_WORK ITEM_. Print the entire listing. Each line must match the original exactly.

_PROVIDED MATERIAL_.
==============================

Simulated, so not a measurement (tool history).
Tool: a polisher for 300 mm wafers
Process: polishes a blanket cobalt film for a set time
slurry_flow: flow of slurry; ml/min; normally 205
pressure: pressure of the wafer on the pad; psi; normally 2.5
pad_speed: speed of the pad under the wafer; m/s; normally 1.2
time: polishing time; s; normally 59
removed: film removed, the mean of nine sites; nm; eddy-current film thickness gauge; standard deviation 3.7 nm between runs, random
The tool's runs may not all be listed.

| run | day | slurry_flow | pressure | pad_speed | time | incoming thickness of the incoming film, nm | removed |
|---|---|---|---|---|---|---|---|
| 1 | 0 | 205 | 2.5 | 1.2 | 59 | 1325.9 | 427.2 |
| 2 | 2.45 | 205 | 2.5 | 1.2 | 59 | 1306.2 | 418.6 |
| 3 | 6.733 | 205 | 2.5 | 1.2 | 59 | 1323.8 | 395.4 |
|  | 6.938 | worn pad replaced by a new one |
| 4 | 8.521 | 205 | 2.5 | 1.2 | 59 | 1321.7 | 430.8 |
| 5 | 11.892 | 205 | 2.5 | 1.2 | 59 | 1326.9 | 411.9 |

==============================

_RESPONSE_.
Simulated, so not a measurement (tool history).
Tool: a polisher for 300 mm wafers
Process: polishes a blanket cobalt film for a set time
slurry_flow: flow of slurry; ml/min; normally 205
pressure: pressure of the wafer on the pad; psi; normally 2.5
pad_speed: speed of the pad under the wafer; m/s; normally 1.2
time: polishing time; s; normally 59
removed: film removed, the mean of nine sites; nm; eddy-current film thickness gauge; standard deviation 3.7 nm between runs, random
The tool's runs may not all be listed.

| run | day | slurry_flow | pressure | pad_speed | time | incoming thickness of the incoming film, nm | removed |
|---|---|---|---|---|---|---|---|
| 1 | 0 | 205 | 2.5 | 1.2 | 59 | 1325.9 | 427.2 |
| 2 | 2.45 | 205 | 2.5 | 1.2 | 59 | 1306.2 | 418.6 |
| 3 | 6.733 | 205 | 2.5 | 1.2 | 59 | 1323.8 | 395.4 |
|  | 6.938 | worn pad replaced by a new one |
| 4 | 8.521 | 205 | 2.5 | 1.2 | 59 | 1321.7 | 430.8 |
| 5 | 11.892 | 205 | 2.5 | 1.2 | 59 | 1326.9 | 411.9 |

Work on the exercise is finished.